*Requirement*
Each line from the first down to the one containing "P3: pattern etch" should be returned exactly as it appears below.

(Source data)
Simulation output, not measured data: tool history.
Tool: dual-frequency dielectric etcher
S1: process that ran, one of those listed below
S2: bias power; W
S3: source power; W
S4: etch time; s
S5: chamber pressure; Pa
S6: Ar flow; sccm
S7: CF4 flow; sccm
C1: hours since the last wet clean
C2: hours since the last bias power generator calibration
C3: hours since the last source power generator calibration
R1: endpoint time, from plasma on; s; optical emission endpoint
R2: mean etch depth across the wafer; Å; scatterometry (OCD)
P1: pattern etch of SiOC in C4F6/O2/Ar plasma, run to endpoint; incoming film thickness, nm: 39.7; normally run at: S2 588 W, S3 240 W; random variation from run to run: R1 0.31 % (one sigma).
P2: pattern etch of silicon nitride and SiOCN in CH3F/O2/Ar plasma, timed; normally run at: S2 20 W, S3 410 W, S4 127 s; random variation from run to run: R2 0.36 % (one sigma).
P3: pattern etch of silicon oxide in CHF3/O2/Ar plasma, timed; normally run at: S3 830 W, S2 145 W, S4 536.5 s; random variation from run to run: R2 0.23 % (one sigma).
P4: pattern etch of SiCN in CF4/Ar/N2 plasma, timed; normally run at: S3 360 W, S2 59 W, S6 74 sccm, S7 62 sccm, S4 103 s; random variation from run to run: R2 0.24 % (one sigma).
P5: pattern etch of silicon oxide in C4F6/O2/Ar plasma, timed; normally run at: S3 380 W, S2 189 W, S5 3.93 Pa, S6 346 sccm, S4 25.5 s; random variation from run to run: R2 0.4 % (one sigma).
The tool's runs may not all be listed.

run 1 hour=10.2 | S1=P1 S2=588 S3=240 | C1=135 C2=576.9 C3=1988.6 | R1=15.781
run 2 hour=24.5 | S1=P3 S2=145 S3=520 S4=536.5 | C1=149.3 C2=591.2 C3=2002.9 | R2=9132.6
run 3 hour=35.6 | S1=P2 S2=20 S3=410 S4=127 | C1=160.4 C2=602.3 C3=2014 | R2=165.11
(End Source data)

*Solution*
Simulation output, not measured data: tool history.
Tool: dual-frequency dielectric etcher
S1: process that ran, one of those listed below
S2: bias power; W
S3: source power; W
S4: etch time; s
S5: chamber pressure; Pa
S6: Ar flow; sccm
S7: CF4 flow; sccm
C1: hours since the last wet clean
C2: hours since the last bias power generator calibration
C3: hours since the last source power generator calibration
R1: endpoint time, from plasma on; s; optical emission endpoint
R2: mean etch depth across the wafer; Å; scatterometry (OCD)
P1: pattern etch of SiOC in C4F6/O2/Ar plasma, run to endpoint; incoming film thickness, nm: 39.7; normally run at: S2 588 W, S3 240 W; random variation from run to run: R1 0.31 % (one sigma).
P2: pattern etch of silicon nitride and SiOCN in CH3F/O2/Ar plasma, timed; normally run at: S2 20 W, S3 410 W, S4 127 s; random variation from run to run: R2 0.36 % (one sigma).
P3: pattern etch of silicon oxide in CHF3/O2/Ar plasma, timed; normally run at: S3 830 W, S2 145 W, S4 536.5 s; random variation from run to run: R2 0.23 % (one sigma).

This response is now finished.